Task item:
Taking the listing below, restate word for word each line from the line with "liquid_c: temperature setpoint" to the line with "3 chambers of", ends included, and stop there.

Provided information:
▬▬▬

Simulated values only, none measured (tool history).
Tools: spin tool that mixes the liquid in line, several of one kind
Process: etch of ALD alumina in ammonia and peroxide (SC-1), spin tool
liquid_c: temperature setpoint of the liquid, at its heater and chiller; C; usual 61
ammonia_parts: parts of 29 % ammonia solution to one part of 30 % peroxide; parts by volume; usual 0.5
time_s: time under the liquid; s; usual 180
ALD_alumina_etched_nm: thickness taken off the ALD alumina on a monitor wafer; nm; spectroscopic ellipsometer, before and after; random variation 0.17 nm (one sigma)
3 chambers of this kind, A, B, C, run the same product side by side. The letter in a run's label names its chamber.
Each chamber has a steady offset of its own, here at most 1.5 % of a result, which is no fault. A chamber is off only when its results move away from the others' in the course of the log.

▬▬▬

Written answer:
liquid_c: temperature setpoint of the liquid, at its heater and chiller; C; usual 61
ammonia_parts: parts of 29 % ammonia solution to one part of 30 % peroxide; parts by volume; usual 0.5
time_s: time under the liquid; s; usual 180
ALD_alumina_etched_nm: thickness taken off the ALD alumina on a monitor wafer; nm; spectroscopic ellipsometer, before and after; random variation 0.17 nm (one sigma)
3 chambers of this kind, A, B, C, run the same product side by side. The letter in a run's label names its chamber.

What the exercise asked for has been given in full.